## Assignment
Transcribe the stretch of entries below from the line with "NHARC_END_SORT_01. Usual: defect_limited_yield" through the line with "L661 | day 31", exactly and with both ends included; leave out all other lines.

··· Excerpted records
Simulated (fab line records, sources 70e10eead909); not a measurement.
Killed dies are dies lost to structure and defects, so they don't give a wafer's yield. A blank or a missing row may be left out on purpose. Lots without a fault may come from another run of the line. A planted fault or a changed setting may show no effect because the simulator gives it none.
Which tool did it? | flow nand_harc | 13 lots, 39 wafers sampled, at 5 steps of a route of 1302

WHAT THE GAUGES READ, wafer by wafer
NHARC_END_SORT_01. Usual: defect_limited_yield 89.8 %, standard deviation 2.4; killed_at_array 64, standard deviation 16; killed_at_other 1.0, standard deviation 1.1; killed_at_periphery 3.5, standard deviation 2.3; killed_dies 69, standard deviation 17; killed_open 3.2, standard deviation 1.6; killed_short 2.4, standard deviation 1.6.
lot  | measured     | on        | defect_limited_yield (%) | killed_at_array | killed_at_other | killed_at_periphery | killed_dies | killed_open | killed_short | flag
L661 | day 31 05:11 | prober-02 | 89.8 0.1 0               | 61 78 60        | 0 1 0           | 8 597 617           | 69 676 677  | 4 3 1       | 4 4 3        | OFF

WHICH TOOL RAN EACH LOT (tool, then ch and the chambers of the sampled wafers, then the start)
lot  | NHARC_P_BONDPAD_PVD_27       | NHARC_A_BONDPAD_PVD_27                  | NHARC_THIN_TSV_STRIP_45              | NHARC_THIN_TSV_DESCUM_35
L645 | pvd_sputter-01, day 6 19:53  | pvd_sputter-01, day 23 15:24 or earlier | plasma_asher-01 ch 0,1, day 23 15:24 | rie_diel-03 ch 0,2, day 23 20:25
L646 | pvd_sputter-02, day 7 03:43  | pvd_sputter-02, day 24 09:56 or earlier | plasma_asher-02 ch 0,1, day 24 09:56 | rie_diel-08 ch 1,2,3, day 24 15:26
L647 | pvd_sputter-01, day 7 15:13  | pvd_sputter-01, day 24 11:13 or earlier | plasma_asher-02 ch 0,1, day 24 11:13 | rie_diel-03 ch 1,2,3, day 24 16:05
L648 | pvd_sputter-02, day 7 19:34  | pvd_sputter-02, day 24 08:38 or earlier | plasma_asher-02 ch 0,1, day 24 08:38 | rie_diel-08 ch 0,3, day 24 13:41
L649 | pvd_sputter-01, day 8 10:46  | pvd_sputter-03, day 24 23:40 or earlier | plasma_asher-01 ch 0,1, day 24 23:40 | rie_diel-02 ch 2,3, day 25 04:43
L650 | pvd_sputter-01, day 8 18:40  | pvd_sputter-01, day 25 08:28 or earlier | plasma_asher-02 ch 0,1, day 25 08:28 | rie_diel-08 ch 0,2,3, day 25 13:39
······

## Written solution
NHARC_END_SORT_01. Usual: defect_limited_yield 89.8 %, standard deviation 2.4; killed_at_array 64, standard deviation 16; killed_at_other 1.0, standard deviation 1.1; killed_at_periphery 3.5, standard deviation 2.3; killed_dies 69, standard deviation 17; killed_open 3.2, standard deviation 1.6; killed_short 2.4, standard deviation 1.6.
lot  | measured     | on        | defect_limited_yield (%) | killed_at_array | killed_at_other | killed_at_periphery | killed_dies | killed_open | killed_short | flag
L661 | day 31 05:11 | prober-02 | 89.8 0.1 0               | 61 78 60        | 0 1 0           | 8 597 617           | 69 676 677  | 4 3 1       | 4 4 3        | OFF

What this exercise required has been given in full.